[[ DATASET RECORDS, beginning ]]
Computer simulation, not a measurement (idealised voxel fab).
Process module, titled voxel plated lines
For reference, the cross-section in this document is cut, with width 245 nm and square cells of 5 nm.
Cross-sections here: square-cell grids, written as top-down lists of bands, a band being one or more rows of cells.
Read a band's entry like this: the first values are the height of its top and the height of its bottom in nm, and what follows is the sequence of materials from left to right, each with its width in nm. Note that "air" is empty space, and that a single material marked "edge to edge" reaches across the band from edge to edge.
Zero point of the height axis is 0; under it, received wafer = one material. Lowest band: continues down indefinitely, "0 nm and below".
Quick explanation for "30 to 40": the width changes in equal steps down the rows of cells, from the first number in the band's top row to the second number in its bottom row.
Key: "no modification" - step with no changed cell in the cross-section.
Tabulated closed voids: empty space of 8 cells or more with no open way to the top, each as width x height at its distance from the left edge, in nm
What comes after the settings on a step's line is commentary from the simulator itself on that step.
[[ DATASET RECORDS, end ]]

- [BRIEF]:
All lines above from the line with "Quick explanation for" through the line with "in the cross-section.", both included, are to be set down exactly, with nothing else.

- [YOUR RESPONSE]:
Quick explanation for "30 to 40": the width changes in equal steps down the rows of cells, from the first number in the band's top row to the second number in its bottom row.
Key: "no modification" - step with no changed cell in the cross-section.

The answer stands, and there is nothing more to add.